◇ ◇ ◇ ◇ ◇ ◇ ◇
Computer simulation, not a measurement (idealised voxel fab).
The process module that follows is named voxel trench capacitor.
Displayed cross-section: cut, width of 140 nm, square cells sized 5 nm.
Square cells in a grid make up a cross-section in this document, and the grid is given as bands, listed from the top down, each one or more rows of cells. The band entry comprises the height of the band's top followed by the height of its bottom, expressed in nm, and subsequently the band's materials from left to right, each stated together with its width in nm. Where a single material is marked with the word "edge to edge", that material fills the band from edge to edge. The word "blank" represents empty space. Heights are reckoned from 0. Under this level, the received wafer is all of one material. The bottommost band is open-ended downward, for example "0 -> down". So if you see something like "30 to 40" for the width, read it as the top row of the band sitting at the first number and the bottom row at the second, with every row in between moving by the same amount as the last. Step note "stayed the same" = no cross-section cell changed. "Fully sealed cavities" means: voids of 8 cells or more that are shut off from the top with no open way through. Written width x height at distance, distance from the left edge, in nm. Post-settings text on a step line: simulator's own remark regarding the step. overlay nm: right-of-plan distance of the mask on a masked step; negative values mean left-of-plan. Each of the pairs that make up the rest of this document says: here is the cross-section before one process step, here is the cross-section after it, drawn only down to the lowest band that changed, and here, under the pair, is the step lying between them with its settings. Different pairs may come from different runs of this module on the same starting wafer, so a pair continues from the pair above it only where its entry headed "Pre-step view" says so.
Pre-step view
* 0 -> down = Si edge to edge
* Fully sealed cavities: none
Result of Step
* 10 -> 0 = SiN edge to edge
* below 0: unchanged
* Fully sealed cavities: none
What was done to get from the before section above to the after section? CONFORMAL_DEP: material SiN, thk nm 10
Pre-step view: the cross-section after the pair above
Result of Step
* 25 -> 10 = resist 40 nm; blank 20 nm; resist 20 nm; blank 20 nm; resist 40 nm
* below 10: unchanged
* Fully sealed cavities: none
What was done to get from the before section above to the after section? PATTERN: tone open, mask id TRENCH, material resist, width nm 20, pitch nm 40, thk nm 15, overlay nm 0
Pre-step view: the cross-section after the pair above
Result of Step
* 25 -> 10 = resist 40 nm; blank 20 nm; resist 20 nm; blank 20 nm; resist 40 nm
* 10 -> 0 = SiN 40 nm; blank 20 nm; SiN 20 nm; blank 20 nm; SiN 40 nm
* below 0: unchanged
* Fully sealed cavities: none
◇ ◇ ◇ ◇ ◇ ◇ ◇

WORK TASK: Starting at the first line of the records above, please copy every line exactly through the line containing "Si edge to edge", and stop there.

RESULT:
Computer simulation, not a measurement (idealised voxel fab).
The process module that follows is named voxel trench capacitor.
Displayed cross-section: cut, width of 140 nm, square cells sized 5 nm.
Square cells in a grid make up a cross-section in this document, and the grid is given as bands, listed from the top down, each one or more rows of cells. The band entry comprises the height of the band's top followed by the height of its bottom, expressed in nm, and subsequently the band's materials from left to right, each stated together with its width in nm. Where a single material is marked with the word "edge to edge", that material fills the band from edge to edge. The word "blank" represents empty space. Heights are reckoned from 0. Under this level, the received wafer is all of one material. The bottommost band is open-ended downward, for example "0 -> down". So if you see something like "30 to 40" for the width, read it as the top row of the band sitting at the first number and the bottom row at the second, with every row in between moving by the same amount as the last. Step note "stayed the same" = no cross-section cell changed. "Fully sealed cavities" means: voids of 8 cells or more that are shut off from the top with no open way through. Written width x height at distance, distance from the left edge, in nm. Post-settings text on a step line: simulator's own remark regarding the step. overlay nm: right-of-plan distance of the mask on a masked step; negative values mean left-of-plan. Each of the pairs that make up the rest of this document says: here is the cross-section before one process step, here is the cross-section after it, drawn only down to the lowest band that changed, and here, under the pair, is the step lying between them with its settings. Different pairs may come from different runs of this module on the same starting wafer, so a pair continues from the pair above it only where its entry headed "Pre-step view" says so.
Pre-step view
* 0 -> down = Si edge to edge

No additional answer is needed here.